__Work item__
Here is a listing; restate all of it exactly.

________________
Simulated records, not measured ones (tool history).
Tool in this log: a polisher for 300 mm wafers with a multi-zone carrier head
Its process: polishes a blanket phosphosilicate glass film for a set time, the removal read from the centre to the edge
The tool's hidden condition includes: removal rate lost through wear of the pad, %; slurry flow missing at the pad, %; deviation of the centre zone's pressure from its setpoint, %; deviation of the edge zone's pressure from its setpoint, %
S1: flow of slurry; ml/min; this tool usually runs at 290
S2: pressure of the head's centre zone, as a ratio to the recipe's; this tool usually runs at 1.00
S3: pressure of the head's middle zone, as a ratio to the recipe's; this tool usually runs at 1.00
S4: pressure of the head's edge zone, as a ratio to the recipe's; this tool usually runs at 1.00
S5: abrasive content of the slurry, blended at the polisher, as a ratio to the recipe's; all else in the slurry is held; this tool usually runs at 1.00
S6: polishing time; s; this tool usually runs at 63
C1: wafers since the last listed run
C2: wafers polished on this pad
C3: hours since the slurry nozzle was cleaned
________________

__Answer section__
Simulated records, not measured ones (tool history).
Tool in this log: a polisher for 300 mm wafers with a multi-zone carrier head
Its process: polishes a blanket phosphosilicate glass film for a set time, the removal read from the centre to the edge
The tool's hidden condition includes: removal rate lost through wear of the pad, %; slurry flow missing at the pad, %; deviation of the centre zone's pressure from its setpoint, %; deviation of the edge zone's pressure from its setpoint, %
S1: flow of slurry; ml/min; this tool usually runs at 290
S2: pressure of the head's centre zone, as a ratio to the recipe's; this tool usually runs at 1.00
S3: pressure of the head's middle zone, as a ratio to the recipe's; this tool usually runs at 1.00
S4: pressure of the head's edge zone, as a ratio to the recipe's; this tool usually runs at 1.00
S5: abrasive content of the slurry, blended at the polisher, as a ratio to the recipe's; all else in the slurry is held; this tool usually runs at 1.00
S6: polishing time; s; this tool usually runs at 63
C1: wafers since the last listed run
C2: wafers polished on this pad
C3: hours since the slurry nozzle was cleaned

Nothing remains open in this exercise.